> [Brief]:
What you return must match the records below exactly, down to each character.

> [Provided information]:
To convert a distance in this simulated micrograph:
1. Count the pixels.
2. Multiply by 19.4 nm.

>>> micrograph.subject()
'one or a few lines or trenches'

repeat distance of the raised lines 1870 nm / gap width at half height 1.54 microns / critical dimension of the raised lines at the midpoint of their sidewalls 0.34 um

> [Answer box]:
To convert a distance in this simulated micrograph:
1. Count the pixels.
2. Multiply by 19.4 nm.

>>> micrograph.subject()
'one or a few lines or trenches'

repeat distance of the raised lines 1870 nm / gap width at half height 1.54 microns / critical dimension of the raised lines at the midpoint of their sidewalls 0.34 um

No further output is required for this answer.